» RECORD EXTRACTS
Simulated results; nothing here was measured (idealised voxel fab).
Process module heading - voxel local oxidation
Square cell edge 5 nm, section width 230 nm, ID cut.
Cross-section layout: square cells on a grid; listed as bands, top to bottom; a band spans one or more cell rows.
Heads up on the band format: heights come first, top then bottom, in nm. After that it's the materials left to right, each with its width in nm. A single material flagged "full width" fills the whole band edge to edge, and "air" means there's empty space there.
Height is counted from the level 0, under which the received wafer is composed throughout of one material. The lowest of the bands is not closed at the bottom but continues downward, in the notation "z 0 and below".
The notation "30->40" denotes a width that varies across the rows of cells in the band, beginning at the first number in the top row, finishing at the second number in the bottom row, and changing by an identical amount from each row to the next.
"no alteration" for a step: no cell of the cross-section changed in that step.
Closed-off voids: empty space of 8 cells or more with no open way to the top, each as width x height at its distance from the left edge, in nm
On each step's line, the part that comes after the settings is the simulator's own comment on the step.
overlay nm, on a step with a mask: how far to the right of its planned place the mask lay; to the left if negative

» ASSIGNMENT
An exact reproduction of all the records is required.

» WRITTEN ANSWER
Simulated results; nothing here was measured (idealised voxel fab).
Process module heading - voxel local oxidation
Square cell edge 5 nm, section width 230 nm, ID cut.
Cross-section layout: square cells on a grid; listed as bands, top to bottom; a band spans one or more cell rows.
Heads up on the band format: heights come first, top then bottom, in nm. After that it's the materials left to right, each with its width in nm. A single material flagged "full width" fills the whole band edge to edge, and "air" means there's empty space there.
Height is counted from the level 0, under which the received wafer is composed throughout of one material. The lowest of the bands is not closed at the bottom but continues downward, in the notation "z 0 and below".
The notation "30->40" denotes a width that varies across the rows of cells in the band, beginning at the first number in the top row, finishing at the second number in the bottom row, and changing by an identical amount from each row to the next.
"no alteration" for a step: no cell of the cross-section changed in that step.
Closed-off voids: empty space of 8 cells or more with no open way to the top, each as width x height at its distance from the left edge, in nm
On each step's line, the part that comes after the settings is the simulator's own comment on the step.
overlay nm, on a step with a mask: how far to the right of its planned place the mask lay; to the left if negative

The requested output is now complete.